> **Dataset records**
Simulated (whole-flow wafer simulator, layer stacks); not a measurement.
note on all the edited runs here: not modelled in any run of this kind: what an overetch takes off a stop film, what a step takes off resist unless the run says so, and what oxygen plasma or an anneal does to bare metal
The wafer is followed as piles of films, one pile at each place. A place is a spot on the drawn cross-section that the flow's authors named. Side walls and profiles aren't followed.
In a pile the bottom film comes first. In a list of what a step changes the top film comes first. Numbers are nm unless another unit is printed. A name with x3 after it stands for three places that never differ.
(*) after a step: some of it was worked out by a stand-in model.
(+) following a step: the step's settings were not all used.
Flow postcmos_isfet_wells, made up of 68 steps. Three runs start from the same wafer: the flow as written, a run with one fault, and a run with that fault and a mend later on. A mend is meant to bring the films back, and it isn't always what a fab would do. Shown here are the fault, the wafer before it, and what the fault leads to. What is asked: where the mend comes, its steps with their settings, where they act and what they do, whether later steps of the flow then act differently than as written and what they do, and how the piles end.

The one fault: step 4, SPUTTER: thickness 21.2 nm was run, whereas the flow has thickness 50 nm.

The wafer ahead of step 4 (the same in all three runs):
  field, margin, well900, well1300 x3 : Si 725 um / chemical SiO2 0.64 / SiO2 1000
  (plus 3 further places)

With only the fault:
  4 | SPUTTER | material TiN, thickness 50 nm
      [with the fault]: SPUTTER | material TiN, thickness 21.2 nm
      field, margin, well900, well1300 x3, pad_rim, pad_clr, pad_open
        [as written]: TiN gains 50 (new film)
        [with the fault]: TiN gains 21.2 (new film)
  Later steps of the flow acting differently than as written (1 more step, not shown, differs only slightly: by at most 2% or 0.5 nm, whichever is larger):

> **Assigned task**
Please repeat every record above word for word.

> **Reply**
Simulated (whole-flow wafer simulator, layer stacks); not a measurement.
note on all the edited runs here: not modelled in any run of this kind: what an overetch takes off a stop film, what a step takes off resist unless the run says so, and what oxygen plasma or an anneal does to bare metal
The wafer is followed as piles of films, one pile at each place. A place is a spot on the drawn cross-section that the flow's authors named. Side walls and profiles aren't followed.
In a pile the bottom film comes first. In a list of what a step changes the top film comes first. Numbers are nm unless another unit is printed. A name with x3 after it stands for three places that never differ.
(*) after a step: some of it was worked out by a stand-in model.
(+) following a step: the step's settings were not all used.
Flow postcmos_isfet_wells, made up of 68 steps. Three runs start from the same wafer: the flow as written, a run with one fault, and a run with that fault and a mend later on. A mend is meant to bring the films back, and it isn't always what a fab would do. Shown here are the fault, the wafer before it, and what the fault leads to. What is asked: where the mend comes, its steps with their settings, where they act and what they do, whether later steps of the flow then act differently than as written and what they do, and how the piles end.

The one fault: step 4, SPUTTER: thickness 21.2 nm was run, whereas the flow has thickness 50 nm.

The wafer ahead of step 4 (the same in all three runs):
  field, margin, well900, well1300 x3 : Si 725 um / chemical SiO2 0.64 / SiO2 1000
  (plus 3 further places)

With only the fault:
  4 | SPUTTER | material TiN, thickness 50 nm
      [with the fault]: SPUTTER | material TiN, thickness 21.2 nm
      field, margin, well900, well1300 x3, pad_rim, pad_clr, pad_open
        [as written]: TiN gains 50 (new film)
        [with the fault]: TiN gains 21.2 (new film)
  Later steps of the flow acting differently than as written (1 more step, not shown, differs only slightly: by at most 2% or 0.5 nm, whichever is larger):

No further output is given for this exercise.